__DATA PROVIDED__.
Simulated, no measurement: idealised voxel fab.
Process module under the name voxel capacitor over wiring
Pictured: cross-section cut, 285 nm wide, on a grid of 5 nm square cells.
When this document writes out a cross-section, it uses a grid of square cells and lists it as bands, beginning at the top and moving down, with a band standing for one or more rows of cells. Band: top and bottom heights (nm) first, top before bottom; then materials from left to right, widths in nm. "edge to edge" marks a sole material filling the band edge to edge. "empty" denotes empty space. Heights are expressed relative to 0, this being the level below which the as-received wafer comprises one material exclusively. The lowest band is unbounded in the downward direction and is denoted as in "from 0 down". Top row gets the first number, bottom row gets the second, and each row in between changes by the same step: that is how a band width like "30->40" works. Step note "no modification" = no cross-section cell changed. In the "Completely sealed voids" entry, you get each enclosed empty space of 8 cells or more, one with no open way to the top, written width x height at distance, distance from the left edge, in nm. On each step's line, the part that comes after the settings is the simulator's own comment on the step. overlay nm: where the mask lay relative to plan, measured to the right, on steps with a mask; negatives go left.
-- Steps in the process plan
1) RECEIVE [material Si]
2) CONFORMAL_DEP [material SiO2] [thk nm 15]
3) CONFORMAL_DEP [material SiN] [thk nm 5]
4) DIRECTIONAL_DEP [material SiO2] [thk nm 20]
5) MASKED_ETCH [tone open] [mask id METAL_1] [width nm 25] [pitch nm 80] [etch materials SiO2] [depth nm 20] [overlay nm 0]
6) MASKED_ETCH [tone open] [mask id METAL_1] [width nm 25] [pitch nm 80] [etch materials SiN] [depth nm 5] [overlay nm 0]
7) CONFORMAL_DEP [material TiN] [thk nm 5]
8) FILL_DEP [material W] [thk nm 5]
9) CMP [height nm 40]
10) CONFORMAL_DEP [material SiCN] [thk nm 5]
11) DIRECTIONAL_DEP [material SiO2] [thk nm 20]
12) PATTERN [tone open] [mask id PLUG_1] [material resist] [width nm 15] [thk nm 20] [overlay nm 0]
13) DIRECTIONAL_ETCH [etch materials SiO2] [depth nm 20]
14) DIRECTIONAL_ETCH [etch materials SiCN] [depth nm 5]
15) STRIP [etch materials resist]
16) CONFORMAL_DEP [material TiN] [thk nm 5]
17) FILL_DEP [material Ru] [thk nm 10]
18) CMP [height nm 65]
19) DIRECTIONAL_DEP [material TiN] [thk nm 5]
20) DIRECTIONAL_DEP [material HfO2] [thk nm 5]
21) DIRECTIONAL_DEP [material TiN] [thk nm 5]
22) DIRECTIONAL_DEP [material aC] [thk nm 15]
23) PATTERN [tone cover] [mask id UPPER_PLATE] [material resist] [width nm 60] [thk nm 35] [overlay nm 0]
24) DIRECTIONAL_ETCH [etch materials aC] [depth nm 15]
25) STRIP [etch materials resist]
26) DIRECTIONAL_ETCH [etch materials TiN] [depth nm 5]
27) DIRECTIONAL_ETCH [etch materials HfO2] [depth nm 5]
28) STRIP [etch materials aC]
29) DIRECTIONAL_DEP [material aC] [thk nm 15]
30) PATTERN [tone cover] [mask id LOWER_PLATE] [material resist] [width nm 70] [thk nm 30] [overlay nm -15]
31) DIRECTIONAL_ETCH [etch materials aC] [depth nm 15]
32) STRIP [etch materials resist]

__WORK ITEM__.
Everything from the first line of the entries above through the line with "Pictured: cross-section cut, 285" is to be reproduced exactly, and nothing else.

__EXPECTED ANSWER__.
Simulated, no measurement: idealised voxel fab.
Process module under the name voxel capacitor over wiring
Pictured: cross-section cut, 285 nm wide, on a grid of 5 nm square cells.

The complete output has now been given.